### WORK ORDER:
Retype all of the data shown below, keeping every character the same.

### SUPPLIED ENTRIES:
===============

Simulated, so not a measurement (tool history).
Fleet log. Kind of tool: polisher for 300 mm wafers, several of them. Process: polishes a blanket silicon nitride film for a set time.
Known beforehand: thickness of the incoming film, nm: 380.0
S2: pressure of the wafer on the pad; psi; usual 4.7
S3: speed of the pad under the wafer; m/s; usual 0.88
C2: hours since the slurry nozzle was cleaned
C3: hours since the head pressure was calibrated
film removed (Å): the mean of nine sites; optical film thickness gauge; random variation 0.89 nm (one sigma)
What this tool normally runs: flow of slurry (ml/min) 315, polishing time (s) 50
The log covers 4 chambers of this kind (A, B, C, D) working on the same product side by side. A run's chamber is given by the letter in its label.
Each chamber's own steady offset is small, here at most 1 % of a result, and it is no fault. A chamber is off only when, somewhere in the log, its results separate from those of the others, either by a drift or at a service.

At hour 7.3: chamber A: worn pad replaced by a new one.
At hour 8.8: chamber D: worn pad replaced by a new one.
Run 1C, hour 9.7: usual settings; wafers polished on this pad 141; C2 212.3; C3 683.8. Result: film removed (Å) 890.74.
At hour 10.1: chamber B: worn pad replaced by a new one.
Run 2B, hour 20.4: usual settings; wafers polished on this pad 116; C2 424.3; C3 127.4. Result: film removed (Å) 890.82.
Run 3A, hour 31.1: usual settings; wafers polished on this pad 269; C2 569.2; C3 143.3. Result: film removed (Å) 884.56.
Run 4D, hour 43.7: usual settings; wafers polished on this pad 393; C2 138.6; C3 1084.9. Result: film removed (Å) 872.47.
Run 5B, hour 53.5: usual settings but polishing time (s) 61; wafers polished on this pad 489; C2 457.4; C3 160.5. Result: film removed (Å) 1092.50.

===============

### EXERCISE SOLUTION:
Simulated, so not a measurement (tool history).
Fleet log. Kind of tool: polisher for 300 mm wafers, several of them. Process: polishes a blanket silicon nitride film for a set time.
Known beforehand: thickness of the incoming film, nm: 380.0
S2: pressure of the wafer on the pad; psi; usual 4.7
S3: speed of the pad under the wafer; m/s; usual 0.88
C2: hours since the slurry nozzle was cleaned
C3: hours since the head pressure was calibrated
film removed (Å): the mean of nine sites; optical film thickness gauge; random variation 0.89 nm (one sigma)
What this tool normally runs: flow of slurry (ml/min) 315, polishing time (s) 50
The log covers 4 chambers of this kind (A, B, C, D) working on the same product side by side. A run's chamber is given by the letter in its label.
Each chamber's own steady offset is small, here at most 1 % of a result, and it is no fault. A chamber is off only when, somewhere in the log, its results separate from those of the others, either by a drift or at a service.

At hour 7.3: chamber A: worn pad replaced by a new one.
At hour 8.8: chamber D: worn pad replaced by a new one.
Run 1C, hour 9.7: usual settings; wafers polished on this pad 141; C2 212.3; C3 683.8. Result: film removed (Å) 890.74.
At hour 10.1: chamber B: worn pad replaced by a new one.
Run 2B, hour 20.4: usual settings; wafers polished on this pad 116; C2 424.3; C3 127.4. Result: film removed (Å) 890.82.
Run 3A, hour 31.1: usual settings; wafers polished on this pad 269; C2 569.2; C3 143.3. Result: film removed (Å) 884.56.
Run 4D, hour 43.7: usual settings; wafers polished on this pad 393; C2 138.6; C3 1084.9. Result: film removed (Å) 872.47.
Run 5B, hour 53.5: usual settings but polishing time (s) 61; wafers polished on this pad 489; C2 457.4; C3 160.5. Result: film removed (Å) 1092.50.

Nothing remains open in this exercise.